:: BRIEF ::
Go through the records below and restate each one word for word.

:: INFORMATION GIVEN ::
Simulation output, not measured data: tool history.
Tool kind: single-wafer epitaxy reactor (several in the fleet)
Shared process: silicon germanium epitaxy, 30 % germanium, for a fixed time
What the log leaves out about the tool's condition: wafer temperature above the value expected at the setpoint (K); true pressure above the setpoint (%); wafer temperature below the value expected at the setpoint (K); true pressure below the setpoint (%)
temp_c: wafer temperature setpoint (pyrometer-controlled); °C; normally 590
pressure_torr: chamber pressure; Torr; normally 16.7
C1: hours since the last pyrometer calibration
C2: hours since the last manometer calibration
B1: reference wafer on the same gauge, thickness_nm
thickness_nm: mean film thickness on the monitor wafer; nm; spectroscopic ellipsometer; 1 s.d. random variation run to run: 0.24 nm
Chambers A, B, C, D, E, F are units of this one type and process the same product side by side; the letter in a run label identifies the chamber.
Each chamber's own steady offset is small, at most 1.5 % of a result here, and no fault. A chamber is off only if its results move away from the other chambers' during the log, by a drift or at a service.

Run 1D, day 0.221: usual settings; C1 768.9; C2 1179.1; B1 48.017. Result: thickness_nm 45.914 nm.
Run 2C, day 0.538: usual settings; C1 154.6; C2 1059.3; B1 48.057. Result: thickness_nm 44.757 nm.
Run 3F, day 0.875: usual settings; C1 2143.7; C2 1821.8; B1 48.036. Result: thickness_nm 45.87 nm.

:: TASK RESULT ::
Simulation output, not measured data: tool history.
Tool kind: single-wafer epitaxy reactor (several in the fleet)
Shared process: silicon germanium epitaxy, 30 % germanium, for a fixed time
What the log leaves out about the tool's condition: wafer temperature above the value expected at the setpoint (K); true pressure above the setpoint (%); wafer temperature below the value expected at the setpoint (K); true pressure below the setpoint (%)
temp_c: wafer temperature setpoint (pyrometer-controlled); °C; normally 590
pressure_torr: chamber pressure; Torr; normally 16.7
C1: hours since the last pyrometer calibration
C2: hours since the last manometer calibration
B1: reference wafer on the same gauge, thickness_nm
thickness_nm: mean film thickness on the monitor wafer; nm; spectroscopic ellipsometer; 1 s.d. random variation run to run: 0.24 nm
Chambers A, B, C, D, E, F are units of this one type and process the same product side by side; the letter in a run label identifies the chamber.
Each chamber's own steady offset is small, at most 1.5 % of a result here, and no fault. A chamber is off only if its results move away from the other chambers' during the log, by a drift or at a service.

Run 1D, day 0.221: usual settings; C1 768.9; C2 1179.1; B1 48.017. Result: thickness_nm 45.914 nm.
Run 2C, day 0.538: usual settings; C1 154.6; C2 1059.3; B1 48.057. Result: thickness_nm 44.757 nm.
Run 3F, day 0.875: usual settings; C1 2143.7; C2 1821.8; B1 48.036. Result: thickness_nm 45.87 nm.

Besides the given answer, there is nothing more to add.